» **Record excerpts**:
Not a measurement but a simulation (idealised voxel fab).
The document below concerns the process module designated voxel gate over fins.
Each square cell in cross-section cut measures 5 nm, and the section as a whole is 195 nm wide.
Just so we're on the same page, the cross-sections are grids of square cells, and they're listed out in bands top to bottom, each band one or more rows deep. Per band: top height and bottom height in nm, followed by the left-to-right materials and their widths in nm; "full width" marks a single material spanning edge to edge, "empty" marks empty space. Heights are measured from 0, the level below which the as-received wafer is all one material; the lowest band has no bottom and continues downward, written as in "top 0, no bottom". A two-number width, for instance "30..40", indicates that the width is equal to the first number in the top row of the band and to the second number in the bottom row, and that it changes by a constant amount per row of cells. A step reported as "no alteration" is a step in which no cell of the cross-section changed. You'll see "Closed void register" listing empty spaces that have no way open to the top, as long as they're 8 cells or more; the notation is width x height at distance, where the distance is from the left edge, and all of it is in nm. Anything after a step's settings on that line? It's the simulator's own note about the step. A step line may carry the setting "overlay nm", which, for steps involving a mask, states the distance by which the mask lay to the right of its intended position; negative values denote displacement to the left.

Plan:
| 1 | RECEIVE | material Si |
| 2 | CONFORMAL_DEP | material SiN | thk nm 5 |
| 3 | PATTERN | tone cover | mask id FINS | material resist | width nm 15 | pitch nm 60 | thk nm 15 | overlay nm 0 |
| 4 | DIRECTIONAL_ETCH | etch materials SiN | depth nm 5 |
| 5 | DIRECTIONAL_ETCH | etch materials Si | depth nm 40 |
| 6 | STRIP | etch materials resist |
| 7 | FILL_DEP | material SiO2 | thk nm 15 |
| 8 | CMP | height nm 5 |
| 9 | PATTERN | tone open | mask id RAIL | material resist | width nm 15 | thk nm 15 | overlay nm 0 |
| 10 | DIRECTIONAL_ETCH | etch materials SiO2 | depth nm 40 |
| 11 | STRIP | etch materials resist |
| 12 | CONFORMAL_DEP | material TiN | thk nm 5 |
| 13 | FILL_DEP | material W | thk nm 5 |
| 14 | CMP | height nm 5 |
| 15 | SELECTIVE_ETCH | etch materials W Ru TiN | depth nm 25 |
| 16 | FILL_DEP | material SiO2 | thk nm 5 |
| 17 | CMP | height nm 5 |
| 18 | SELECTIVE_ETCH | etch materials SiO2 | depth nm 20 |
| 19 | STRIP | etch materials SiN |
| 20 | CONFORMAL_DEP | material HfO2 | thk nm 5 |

» **Required action**: Extract from the records above the lines from the one containing "11 | STRIP | etch materials resist |" to the one containing "STRIP | etch materials SiN |", both lines included, exactly as they appear and with nothing else.

» **Worked solution**:
| 11 | STRIP | etch materials resist |
| 12 | CONFORMAL_DEP | material TiN | thk nm 5 |
| 13 | FILL_DEP | material W | thk nm 5 |
| 14 | CMP | height nm 5 |
| 15 | SELECTIVE_ETCH | etch materials W Ru TiN | depth nm 25 |
| 16 | FILL_DEP | material SiO2 | thk nm 5 |
| 17 | CMP | height nm 5 |
| 18 | SELECTIVE_ETCH | etch materials SiO2 | depth nm 20 |
| 19 | STRIP | etch materials SiN |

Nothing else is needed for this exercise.